The data -
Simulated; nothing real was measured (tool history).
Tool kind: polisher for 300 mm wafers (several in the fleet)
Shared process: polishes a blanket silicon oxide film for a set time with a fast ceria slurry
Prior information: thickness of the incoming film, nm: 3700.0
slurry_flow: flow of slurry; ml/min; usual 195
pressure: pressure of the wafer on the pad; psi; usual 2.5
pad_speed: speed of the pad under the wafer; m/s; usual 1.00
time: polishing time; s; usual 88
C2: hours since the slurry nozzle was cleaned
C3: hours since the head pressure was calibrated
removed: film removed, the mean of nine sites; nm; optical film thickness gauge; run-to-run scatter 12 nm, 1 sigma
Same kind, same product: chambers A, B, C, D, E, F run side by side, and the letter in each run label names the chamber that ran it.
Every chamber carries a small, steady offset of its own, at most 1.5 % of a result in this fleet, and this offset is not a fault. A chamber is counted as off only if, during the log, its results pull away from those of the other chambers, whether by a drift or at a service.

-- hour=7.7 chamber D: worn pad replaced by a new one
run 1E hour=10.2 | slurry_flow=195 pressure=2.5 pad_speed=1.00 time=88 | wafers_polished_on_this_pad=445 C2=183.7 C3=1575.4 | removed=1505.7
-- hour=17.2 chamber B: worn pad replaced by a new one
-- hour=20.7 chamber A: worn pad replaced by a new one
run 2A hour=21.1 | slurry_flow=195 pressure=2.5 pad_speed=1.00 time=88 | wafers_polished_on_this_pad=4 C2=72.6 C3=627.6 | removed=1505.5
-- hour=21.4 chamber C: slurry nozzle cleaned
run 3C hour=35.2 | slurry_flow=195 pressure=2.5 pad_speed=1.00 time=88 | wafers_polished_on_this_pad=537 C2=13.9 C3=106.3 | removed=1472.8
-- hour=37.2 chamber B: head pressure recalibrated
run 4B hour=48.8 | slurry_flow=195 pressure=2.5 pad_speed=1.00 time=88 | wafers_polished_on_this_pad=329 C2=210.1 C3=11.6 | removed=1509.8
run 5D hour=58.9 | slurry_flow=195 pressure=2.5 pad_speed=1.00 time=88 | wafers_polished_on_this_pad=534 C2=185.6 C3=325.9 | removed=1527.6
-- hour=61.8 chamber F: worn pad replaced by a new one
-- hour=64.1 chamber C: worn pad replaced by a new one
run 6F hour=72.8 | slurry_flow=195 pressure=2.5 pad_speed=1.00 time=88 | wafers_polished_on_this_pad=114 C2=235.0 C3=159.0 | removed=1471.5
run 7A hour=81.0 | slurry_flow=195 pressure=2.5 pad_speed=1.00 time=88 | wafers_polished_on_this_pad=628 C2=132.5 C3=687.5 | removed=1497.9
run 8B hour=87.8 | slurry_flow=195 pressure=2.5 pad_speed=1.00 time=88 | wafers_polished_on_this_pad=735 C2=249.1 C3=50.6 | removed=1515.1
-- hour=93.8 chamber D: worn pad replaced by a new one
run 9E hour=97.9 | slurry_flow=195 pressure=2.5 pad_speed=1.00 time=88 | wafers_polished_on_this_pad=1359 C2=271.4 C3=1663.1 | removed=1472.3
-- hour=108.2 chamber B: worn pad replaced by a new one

Required action - Reproduce exactly the lines above from the line with "run 2A hour=21.1" to the line with "run 3C hour=35.2", including both, and add nothing.

Written answer -
run 2A hour=21.1 | slurry_flow=195 pressure=2.5 pad_speed=1.00 time=88 | wafers_polished_on_this_pad=4 C2=72.6 C3=627.6 | removed=1505.5
-- hour=21.4 chamber C: slurry nozzle cleaned
run 3C hour=35.2 | slurry_flow=195 pressure=2.5 pad_speed=1.00 time=88 | wafers_polished_on_this_pad=537 C2=13.9 C3=106.3 | removed=1472.8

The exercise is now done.